Required action: In the material below, the required lines run from the one containing "L089.4;rieDiel-02, 1;202.9;+9.7%;711;+44" through the one containing "A straight line". Copy those lines exactly, ends included, and nothing else.

Data excerpts:
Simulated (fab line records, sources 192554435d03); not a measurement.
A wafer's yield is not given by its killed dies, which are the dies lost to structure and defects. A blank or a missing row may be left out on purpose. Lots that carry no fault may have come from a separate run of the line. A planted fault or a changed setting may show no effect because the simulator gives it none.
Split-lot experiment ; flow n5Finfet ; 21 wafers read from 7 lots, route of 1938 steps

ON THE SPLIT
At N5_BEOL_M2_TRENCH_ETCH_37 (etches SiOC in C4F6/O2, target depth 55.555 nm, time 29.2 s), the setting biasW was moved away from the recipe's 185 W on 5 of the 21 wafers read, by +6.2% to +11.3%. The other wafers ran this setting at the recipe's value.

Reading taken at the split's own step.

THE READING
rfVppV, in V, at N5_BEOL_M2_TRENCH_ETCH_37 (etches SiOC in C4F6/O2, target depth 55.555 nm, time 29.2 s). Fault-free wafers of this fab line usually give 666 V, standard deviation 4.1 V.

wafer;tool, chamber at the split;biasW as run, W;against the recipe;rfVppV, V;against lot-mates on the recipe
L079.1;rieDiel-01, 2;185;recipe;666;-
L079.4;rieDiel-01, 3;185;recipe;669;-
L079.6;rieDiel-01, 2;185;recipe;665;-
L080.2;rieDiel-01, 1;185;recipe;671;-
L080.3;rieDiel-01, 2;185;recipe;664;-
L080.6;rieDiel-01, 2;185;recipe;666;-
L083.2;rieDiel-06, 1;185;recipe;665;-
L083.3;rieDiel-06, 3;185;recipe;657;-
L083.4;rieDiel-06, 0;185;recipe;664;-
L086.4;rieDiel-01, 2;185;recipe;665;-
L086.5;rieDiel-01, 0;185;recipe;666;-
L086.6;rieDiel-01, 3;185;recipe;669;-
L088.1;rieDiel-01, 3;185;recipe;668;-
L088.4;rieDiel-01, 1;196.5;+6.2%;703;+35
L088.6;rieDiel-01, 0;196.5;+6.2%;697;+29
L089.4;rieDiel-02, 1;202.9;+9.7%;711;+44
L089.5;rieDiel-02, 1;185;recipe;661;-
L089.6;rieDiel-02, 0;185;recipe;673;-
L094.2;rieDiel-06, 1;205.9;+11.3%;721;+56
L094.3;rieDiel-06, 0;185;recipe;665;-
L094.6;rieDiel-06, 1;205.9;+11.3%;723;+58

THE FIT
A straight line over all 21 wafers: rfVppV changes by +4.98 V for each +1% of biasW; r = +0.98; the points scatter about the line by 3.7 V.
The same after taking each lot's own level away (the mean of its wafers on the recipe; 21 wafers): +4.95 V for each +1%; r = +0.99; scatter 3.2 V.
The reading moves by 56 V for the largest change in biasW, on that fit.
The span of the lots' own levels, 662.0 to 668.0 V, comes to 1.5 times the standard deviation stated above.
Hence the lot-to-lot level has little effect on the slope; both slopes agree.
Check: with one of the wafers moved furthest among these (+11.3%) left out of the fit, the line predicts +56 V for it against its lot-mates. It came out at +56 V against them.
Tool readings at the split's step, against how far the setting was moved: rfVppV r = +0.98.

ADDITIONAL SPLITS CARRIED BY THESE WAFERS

Written reply:
L089.4;rieDiel-02, 1;202.9;+9.7%;711;+44
L089.5;rieDiel-02, 1;185;recipe;661;-
L089.6;rieDiel-02, 0;185;recipe;673;-
L094.2;rieDiel-06, 1;205.9;+11.3%;721;+56
L094.3;rieDiel-06, 0;185;recipe;665;-
L094.6;rieDiel-06, 1;205.9;+11.3%;723;+58

THE FIT
A straight line over all 21 wafers: rfVppV changes by +4.98 V for each +1% of biasW; r = +0.98; the points scatter about the line by 3.7 V.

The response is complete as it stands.